| RECORDS PROVIDED |
****************************************

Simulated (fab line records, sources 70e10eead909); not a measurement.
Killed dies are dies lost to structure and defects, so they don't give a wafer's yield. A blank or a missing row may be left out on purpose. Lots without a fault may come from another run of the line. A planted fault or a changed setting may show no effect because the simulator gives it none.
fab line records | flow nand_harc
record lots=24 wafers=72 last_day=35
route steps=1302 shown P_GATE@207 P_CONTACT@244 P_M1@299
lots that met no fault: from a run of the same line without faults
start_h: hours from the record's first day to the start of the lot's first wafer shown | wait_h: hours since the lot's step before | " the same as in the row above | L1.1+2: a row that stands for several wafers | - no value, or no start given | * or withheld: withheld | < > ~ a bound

****************************************

Down to the last line, copy the entries above exactly.

Simulated (fab line records, sources 70e10eead909); not a measurement.
Killed dies are dies lost to structure and defects, so they don't give a wafer's yield. A blank or a missing row may be left out on purpose. Lots without a fault may come from another run of the line. A planted fault or a changed setting may show no effect because the simulator gives it none.
fab line records | flow nand_harc
record lots=24 wafers=72 last_day=35
route steps=1302 shown P_GATE@207 P_CONTACT@244 P_M1@299
lots that met no fault: from a run of the same line without faults
start_h: hours from the record's first day to the start of the lot's first wafer shown | wait_h: hours since the lot's step before | " the same as in the row above | L1.1+2: a row that stands for several wafers | - no value, or no start given | * or withheld: withheld | < > ~ a bound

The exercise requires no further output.